Required action: Below are several records. Retype exactly those lines running from the one with "Top row gets" through the one with "edge, all in nm.", end lines included, and no others.

Supplied entries:
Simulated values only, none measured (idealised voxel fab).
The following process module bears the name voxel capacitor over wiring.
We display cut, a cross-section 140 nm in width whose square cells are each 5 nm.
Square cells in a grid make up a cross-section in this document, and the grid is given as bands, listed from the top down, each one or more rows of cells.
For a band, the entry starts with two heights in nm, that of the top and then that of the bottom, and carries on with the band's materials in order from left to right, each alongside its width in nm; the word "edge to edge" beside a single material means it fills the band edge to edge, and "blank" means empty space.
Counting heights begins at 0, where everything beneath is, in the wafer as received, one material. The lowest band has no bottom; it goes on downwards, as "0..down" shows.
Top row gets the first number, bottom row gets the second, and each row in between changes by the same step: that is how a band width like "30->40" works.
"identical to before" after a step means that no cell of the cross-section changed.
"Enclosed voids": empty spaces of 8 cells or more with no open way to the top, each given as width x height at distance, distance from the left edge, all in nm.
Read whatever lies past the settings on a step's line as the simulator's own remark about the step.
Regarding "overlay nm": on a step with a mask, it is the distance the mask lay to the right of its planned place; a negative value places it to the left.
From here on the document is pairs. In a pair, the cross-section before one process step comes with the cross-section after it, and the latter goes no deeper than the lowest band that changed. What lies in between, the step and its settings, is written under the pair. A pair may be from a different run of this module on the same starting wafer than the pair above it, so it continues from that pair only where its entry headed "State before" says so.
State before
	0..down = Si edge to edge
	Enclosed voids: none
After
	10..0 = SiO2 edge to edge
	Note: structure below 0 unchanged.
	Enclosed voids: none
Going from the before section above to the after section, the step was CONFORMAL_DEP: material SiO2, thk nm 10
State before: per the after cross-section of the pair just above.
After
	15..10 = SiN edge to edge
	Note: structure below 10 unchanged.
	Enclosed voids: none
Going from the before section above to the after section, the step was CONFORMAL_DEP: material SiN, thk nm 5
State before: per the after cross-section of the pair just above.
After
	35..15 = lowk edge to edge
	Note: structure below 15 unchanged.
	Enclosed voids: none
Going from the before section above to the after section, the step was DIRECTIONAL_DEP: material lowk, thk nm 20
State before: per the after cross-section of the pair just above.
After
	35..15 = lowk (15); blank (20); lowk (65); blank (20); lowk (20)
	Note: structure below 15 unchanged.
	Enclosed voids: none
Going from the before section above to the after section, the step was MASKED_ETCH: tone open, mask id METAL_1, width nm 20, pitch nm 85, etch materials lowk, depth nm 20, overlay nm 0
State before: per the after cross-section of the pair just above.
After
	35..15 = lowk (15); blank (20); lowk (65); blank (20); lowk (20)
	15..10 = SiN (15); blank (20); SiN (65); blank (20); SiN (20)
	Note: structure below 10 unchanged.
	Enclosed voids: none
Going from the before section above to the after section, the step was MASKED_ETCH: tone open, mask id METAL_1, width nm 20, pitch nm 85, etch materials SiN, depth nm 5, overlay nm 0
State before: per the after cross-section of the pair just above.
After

Written answer:
Top row gets the first number, bottom row gets the second, and each row in between changes by the same step: that is how a band width like "30->40" works.
"identical to before" after a step means that no cell of the cross-section changed.
"Enclosed voids": empty spaces of 8 cells or more with no open way to the top, each given as width x height at distance, distance from the left edge, all in nm.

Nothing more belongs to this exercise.